**Action item:**
Up to and including the line that contains "A cross-section is", repeat each line of the data exactly, starting from the first.

**Data for analysis:**
○ ○ ○

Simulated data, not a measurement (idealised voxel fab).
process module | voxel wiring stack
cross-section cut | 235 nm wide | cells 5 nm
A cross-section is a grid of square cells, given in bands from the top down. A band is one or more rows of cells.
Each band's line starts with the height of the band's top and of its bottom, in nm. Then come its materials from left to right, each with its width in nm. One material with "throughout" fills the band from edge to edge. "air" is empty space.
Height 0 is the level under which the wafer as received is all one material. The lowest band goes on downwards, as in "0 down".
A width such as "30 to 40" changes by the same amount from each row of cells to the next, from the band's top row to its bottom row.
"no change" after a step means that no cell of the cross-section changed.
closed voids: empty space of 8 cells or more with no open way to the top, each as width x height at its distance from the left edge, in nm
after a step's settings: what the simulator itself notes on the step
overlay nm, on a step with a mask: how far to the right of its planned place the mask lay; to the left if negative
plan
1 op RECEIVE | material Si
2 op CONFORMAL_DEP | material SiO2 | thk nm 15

○ ○ ○

**Written answer:**
Simulated data, not a measurement (idealised voxel fab).
process module | voxel wiring stack
cross-section cut | 235 nm wide | cells 5 nm
A cross-section is a grid of square cells, given in bands from the top down. A band is one or more rows of cells.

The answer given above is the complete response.